- _WORK REQUEST_: Could you output all of the records below exactly as they appear?

- _DATA TO EXAMINE_:
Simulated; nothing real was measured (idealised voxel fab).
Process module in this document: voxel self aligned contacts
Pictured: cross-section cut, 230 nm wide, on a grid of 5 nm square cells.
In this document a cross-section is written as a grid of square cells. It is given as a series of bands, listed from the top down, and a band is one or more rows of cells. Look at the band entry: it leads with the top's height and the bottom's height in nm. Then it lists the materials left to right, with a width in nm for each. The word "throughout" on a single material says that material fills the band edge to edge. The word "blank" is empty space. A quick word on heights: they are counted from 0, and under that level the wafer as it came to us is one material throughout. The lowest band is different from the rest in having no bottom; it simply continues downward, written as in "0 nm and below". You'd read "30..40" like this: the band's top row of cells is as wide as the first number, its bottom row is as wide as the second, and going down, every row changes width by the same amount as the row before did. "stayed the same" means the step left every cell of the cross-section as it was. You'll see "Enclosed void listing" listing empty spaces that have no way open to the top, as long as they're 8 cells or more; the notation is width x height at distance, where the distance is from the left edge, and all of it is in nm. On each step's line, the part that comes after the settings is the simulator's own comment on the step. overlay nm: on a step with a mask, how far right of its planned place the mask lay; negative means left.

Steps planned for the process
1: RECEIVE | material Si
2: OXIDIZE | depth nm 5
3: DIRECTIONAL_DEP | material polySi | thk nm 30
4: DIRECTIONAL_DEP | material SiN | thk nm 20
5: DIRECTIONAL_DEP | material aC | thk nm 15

- _YOUR RESPONSE_:
Simulated; nothing real was measured (idealised voxel fab).
Process module in this document: voxel self aligned contacts
Pictured: cross-section cut, 230 nm wide, on a grid of 5 nm square cells.
In this document a cross-section is written as a grid of square cells. It is given as a series of bands, listed from the top down, and a band is one or more rows of cells. Look at the band entry: it leads with the top's height and the bottom's height in nm. Then it lists the materials left to right, with a width in nm for each. The word "throughout" on a single material says that material fills the band edge to edge. The word "blank" is empty space. A quick word on heights: they are counted from 0, and under that level the wafer as it came to us is one material throughout. The lowest band is different from the rest in having no bottom; it simply continues downward, written as in "0 nm and below". You'd read "30..40" like this: the band's top row of cells is as wide as the first number, its bottom row is as wide as the second, and going down, every row changes width by the same amount as the row before did. "stayed the same" means the step left every cell of the cross-section as it was. You'll see "Enclosed void listing" listing empty spaces that have no way open to the top, as long as they're 8 cells or more; the notation is width x height at distance, where the distance is from the left edge, and all of it is in nm. On each step's line, the part that comes after the settings is the simulator's own comment on the step. overlay nm: on a step with a mask, how far right of its planned place the mask lay; negative means left.

Steps planned for the process
1: RECEIVE | material Si
2: OXIDIZE | depth nm 5
3: DIRECTIONAL_DEP | material polySi | thk nm 30
4: DIRECTIONAL_DEP | material SiN | thk nm 20
5: DIRECTIONAL_DEP | material aC | thk nm 15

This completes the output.